# # # # # # #

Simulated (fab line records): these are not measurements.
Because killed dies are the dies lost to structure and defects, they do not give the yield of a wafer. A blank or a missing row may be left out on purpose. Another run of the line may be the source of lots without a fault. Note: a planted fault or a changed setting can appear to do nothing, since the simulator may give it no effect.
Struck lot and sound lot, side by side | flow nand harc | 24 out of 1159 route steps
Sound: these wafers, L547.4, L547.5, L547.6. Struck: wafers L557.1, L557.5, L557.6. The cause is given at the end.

# # # # # # #

Output the records above in full, with nothing altered.

Simulated (fab line records): these are not measurements.
Because killed dies are the dies lost to structure and defects, they do not give the yield of a wafer. A blank or a missing row may be left out on purpose. Another run of the line may be the source of lots without a fault. Note: a planted fault or a changed setting can appear to do nothing, since the simulator may give it no effect.
Struck lot and sound lot, side by side | flow nand harc | 24 out of 1159 route steps
Sound: these wafers, L547.4, L547.5, L547.6. Struck: wafers L557.1, L557.5, L557.6. The cause is given at the end.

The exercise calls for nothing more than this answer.